::::

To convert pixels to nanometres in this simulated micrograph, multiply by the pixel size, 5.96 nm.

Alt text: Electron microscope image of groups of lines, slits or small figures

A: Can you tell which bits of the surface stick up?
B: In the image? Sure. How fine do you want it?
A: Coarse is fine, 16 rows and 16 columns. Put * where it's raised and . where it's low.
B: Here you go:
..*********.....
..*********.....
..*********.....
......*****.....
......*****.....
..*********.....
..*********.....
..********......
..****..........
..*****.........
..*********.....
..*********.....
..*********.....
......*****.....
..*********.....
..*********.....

::::

• **ACTIVITY**:
Word for word, restate the material above.

• **REPLY**:
To convert pixels to nanometres in this simulated micrograph, multiply by the pixel size, 5.96 nm.

Alt text: Electron microscope image of groups of lines, slits or small figures

A: Can you tell which bits of the surface stick up?
B: In the image? Sure. How fine do you want it?
A: Coarse is fine, 16 rows and 16 columns. Put * where it's raised and . where it's low.
B: Here you go:
..*********.....
..*********.....
..*********.....
......*****.....
......*****.....
..*********.....
..*********.....
..********......
..****..........
..*****.........
..*********.....
..*********.....
..*********.....
......*****.....
..*********.....
..*********.....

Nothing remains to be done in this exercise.